§ Task item: Transcribe the material from its first line onward, ending with the line that contains "The width entry" and adding nothing beyond it.

(Record set)

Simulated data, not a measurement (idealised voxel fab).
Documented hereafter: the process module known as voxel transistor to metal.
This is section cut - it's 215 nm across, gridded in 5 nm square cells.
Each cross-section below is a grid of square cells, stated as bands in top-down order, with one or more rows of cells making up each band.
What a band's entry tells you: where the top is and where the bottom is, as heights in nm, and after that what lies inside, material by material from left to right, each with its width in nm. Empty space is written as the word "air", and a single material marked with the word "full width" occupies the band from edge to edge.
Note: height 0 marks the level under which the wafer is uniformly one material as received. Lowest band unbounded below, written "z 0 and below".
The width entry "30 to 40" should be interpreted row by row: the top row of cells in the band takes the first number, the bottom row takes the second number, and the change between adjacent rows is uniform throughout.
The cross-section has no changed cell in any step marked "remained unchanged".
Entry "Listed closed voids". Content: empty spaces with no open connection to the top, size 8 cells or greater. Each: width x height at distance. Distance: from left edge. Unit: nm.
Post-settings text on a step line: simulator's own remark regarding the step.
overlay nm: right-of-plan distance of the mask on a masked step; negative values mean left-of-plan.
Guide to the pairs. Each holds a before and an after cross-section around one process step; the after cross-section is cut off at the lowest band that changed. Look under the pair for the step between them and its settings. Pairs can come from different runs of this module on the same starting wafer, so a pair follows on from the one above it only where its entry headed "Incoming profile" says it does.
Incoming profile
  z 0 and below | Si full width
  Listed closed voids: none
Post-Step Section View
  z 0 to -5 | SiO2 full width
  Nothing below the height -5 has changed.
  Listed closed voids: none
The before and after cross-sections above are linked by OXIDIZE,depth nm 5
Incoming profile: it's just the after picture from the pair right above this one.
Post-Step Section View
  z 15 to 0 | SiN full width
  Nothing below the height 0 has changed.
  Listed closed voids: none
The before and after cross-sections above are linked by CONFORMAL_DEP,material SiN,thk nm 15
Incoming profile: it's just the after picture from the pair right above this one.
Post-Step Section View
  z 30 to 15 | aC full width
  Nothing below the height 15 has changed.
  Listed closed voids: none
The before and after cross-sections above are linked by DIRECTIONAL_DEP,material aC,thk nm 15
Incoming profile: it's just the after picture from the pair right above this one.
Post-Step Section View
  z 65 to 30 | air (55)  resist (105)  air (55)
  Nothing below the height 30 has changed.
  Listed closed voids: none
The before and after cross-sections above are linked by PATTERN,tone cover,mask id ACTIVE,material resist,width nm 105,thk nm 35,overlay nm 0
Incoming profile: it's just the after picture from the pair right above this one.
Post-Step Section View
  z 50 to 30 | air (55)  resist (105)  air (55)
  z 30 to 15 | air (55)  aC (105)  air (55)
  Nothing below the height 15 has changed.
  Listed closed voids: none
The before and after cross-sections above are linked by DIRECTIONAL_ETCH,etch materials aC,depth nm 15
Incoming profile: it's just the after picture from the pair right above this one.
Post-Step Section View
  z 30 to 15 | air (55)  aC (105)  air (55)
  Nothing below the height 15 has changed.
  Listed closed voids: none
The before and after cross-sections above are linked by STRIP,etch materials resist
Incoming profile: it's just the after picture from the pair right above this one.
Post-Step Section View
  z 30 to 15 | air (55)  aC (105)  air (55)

(End Record set)

§ Your response:
Simulated data, not a measurement (idealised voxel fab).
Documented hereafter: the process module known as voxel transistor to metal.
This is section cut - it's 215 nm across, gridded in 5 nm square cells.
Each cross-section below is a grid of square cells, stated as bands in top-down order, with one or more rows of cells making up each band.
What a band's entry tells you: where the top is and where the bottom is, as heights in nm, and after that what lies inside, material by material from left to right, each with its width in nm. Empty space is written as the word "air", and a single material marked with the word "full width" occupies the band from edge to edge.
Note: height 0 marks the level under which the wafer is uniformly one material as received. Lowest band unbounded below, written "z 0 and below".
The width entry "30 to 40" should be interpreted row by row: the top row of cells in the band takes the first number, the bottom row takes the second number, and the change between adjacent rows is uniform throughout.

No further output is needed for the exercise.